- Action item -
Starting with the first line and ending with the line that holds "0000010000000000", repeat the material exactly.

Segment Open

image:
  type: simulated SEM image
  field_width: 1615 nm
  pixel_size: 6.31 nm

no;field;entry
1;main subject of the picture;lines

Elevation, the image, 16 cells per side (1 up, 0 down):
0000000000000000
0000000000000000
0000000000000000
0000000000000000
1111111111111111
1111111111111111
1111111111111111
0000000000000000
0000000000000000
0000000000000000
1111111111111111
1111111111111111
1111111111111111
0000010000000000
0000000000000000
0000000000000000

Segment Closed

- Response -
image:
  type: simulated SEM image
  field_width: 1615 nm
  pixel_size: 6.31 nm

no;field;entry
1;main subject of the picture;lines

Elevation, the image, 16 cells per side (1 up, 0 down):
0000000000000000
0000000000000000
0000000000000000
0000000000000000
1111111111111111
1111111111111111
1111111111111111
0000000000000000
0000000000000000
0000000000000000
1111111111111111
1111111111111111
1111111111111111
0000010000000000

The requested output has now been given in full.